### Material provided:
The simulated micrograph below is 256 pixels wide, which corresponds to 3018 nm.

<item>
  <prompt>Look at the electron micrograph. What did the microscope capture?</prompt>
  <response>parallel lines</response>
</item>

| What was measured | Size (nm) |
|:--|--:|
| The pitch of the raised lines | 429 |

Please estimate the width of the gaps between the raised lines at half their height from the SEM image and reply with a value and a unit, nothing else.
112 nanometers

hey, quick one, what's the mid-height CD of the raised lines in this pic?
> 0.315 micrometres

### Required action:
Could you retype exactly the lines above, starting at the line that contains "<response>parallel lines</response>" and ending at the line that contains "112 nanometers", and nothing more?

### Task answer:
  <response>parallel lines</response>
</item>

| What was measured | Size (nm) |
|:--|--:|
| The pitch of the raised lines | 429 |

Please estimate the width of the gaps between the raised lines at half their height from the SEM image and reply with a value and a unit, nothing else.
112 nanometers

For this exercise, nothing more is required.